_Activity:_ Give again, word for word, every line in the entries below from the line with "Killed dies are" up to and including the line with "start_h: hours from", and no other line.

------------------------
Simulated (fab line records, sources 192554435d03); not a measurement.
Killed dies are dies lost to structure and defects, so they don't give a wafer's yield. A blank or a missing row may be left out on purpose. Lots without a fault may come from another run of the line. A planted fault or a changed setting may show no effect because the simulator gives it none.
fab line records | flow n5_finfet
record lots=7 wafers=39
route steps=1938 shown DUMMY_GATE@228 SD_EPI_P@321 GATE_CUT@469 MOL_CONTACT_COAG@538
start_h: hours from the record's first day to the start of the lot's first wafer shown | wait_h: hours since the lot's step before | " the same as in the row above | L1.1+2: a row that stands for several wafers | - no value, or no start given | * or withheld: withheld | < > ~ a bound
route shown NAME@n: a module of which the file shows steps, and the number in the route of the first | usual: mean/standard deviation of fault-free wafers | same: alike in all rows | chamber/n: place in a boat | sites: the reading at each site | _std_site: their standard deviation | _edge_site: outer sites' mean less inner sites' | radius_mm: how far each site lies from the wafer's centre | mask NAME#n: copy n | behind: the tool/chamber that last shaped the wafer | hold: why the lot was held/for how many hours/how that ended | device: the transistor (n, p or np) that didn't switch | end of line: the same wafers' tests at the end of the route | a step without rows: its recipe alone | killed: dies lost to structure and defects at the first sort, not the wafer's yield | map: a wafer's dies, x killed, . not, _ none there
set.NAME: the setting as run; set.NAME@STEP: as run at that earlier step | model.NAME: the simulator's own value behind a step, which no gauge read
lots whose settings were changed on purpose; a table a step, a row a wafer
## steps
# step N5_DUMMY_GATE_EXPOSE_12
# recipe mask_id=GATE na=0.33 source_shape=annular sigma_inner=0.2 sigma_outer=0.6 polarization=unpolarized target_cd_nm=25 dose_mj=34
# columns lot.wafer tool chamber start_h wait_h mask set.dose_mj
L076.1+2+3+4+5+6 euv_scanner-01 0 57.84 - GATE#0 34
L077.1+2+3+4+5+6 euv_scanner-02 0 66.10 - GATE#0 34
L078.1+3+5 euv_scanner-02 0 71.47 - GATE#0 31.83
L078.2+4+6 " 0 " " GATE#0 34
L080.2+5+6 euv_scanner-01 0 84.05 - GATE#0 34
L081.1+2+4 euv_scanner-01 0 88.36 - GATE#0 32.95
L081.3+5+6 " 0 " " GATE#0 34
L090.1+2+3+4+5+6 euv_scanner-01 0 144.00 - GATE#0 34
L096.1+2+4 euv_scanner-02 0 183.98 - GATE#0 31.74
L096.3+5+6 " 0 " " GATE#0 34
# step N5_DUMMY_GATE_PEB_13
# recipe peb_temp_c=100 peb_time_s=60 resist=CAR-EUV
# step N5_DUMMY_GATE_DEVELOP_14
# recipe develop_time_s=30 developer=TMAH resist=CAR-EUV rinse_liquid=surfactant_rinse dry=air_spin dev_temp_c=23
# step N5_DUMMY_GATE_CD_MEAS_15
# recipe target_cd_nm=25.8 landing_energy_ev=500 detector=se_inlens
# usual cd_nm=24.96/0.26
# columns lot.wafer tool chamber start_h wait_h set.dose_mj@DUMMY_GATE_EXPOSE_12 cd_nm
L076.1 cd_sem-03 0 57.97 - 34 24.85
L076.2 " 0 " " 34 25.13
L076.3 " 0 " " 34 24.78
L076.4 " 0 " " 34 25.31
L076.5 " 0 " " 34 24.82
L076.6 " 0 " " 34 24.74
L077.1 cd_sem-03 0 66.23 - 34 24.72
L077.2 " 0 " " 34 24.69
------------------------

_Solution:_
Killed dies are dies lost to structure and defects, so they don't give a wafer's yield. A blank or a missing row may be left out on purpose. Lots without a fault may come from another run of the line. A planted fault or a changed setting may show no effect because the simulator gives it none.
fab line records | flow n5_finfet
record lots=7 wafers=39
route steps=1938 shown DUMMY_GATE@228 SD_EPI_P@321 GATE_CUT@469 MOL_CONTACT_COAG@538
start_h: hours from the record's first day to the start of the lot's first wafer shown | wait_h: hours since the lot's step before | " the same as in the row above | L1.1+2: a row that stands for several wafers | - no value, or no start given | * or withheld: withheld | < > ~ a bound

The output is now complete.